Reproduce exactly, and only, the lines running from the start of the entries below to the line containing "S2: gas temperature".

━━━━━━━━━━━━━━━━━━━━━━━━━━━━━━

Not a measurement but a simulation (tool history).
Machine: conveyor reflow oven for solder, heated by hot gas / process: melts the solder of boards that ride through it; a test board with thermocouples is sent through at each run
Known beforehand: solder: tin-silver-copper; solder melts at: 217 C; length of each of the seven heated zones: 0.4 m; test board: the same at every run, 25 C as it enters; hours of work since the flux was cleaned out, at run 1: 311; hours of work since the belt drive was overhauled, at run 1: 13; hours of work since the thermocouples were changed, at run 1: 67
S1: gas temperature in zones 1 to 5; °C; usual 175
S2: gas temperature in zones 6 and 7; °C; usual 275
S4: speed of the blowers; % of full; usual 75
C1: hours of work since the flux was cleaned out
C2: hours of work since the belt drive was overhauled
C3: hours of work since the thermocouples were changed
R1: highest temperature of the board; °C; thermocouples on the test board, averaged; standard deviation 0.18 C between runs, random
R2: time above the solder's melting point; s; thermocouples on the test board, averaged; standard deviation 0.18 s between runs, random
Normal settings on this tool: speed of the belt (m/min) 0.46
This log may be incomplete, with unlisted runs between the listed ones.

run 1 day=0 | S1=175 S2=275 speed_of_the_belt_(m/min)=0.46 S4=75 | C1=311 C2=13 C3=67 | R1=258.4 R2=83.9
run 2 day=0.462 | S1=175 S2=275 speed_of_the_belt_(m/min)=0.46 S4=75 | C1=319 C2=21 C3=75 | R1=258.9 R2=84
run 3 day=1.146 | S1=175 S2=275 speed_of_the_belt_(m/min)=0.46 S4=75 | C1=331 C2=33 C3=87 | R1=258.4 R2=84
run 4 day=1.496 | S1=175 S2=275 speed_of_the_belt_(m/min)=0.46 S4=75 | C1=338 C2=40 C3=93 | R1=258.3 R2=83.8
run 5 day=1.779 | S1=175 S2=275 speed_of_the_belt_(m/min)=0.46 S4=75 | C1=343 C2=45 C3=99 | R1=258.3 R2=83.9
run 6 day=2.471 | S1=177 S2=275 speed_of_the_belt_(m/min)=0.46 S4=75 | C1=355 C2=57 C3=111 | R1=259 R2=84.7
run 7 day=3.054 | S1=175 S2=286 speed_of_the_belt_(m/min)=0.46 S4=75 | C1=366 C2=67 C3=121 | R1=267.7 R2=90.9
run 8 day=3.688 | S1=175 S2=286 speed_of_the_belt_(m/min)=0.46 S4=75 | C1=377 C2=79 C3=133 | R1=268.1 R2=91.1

━━━━━━━━━━━━━━━━━━━━━━━━━━━━━━

Answer box:
Not a measurement but a simulation (tool history).
Machine: conveyor reflow oven for solder, heated by hot gas / process: melts the solder of boards that ride through it; a test board with thermocouples is sent through at each run
Known beforehand: solder: tin-silver-copper; solder melts at: 217 C; length of each of the seven heated zones: 0.4 m; test board: the same at every run, 25 C as it enters; hours of work since the flux was cleaned out, at run 1: 311; hours of work since the belt drive was overhauled, at run 1: 13; hours of work since the thermocouples were changed, at run 1: 67
S1: gas temperature in zones 1 to 5; °C; usual 175
S2: gas temperature in zones 6 and 7; °C; usual 275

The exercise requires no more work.